* **Task item**
From the top of the entries below through the line containing "UUUDDDDDUUUUUUDD", return every line exactly as written, please, and stop there.

___ Extracted entries ___

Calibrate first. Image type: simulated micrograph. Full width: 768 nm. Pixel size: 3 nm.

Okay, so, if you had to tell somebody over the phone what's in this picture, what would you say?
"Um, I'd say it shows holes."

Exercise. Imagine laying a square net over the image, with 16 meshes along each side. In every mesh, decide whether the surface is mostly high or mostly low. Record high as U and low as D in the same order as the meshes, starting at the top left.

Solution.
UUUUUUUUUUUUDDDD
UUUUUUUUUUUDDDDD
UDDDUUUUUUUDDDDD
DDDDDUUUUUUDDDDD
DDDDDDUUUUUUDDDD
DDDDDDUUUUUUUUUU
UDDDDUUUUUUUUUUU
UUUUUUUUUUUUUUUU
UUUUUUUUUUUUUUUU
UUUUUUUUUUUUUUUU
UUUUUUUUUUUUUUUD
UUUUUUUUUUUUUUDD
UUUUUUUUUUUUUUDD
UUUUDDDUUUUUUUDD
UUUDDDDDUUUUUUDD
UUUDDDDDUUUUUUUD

___

* **Written solution**
Calibrate first. Image type: simulated micrograph. Full width: 768 nm. Pixel size: 3 nm.

Okay, so, if you had to tell somebody over the phone what's in this picture, what would you say?
"Um, I'd say it shows holes."

Exercise. Imagine laying a square net over the image, with 16 meshes along each side. In every mesh, decide whether the surface is mostly high or mostly low. Record high as U and low as D in the same order as the meshes, starting at the top left.

Solution.
UUUUUUUUUUUUDDDD
UUUUUUUUUUUDDDDD
UDDDUUUUUUUDDDDD
DDDDDUUUUUUDDDDD
DDDDDDUUUUUUDDDD
DDDDDDUUUUUUUUUU
UDDDDUUUUUUUUUUU
UUUUUUUUUUUUUUUU
UUUUUUUUUUUUUUUU
UUUUUUUUUUUUUUUU
UUUUUUUUUUUUUUUD
UUUUUUUUUUUUUUDD
UUUUUUUUUUUUUUDD
UUUUDDDUUUUUUUDD
UUUDDDDDUUUUUUDD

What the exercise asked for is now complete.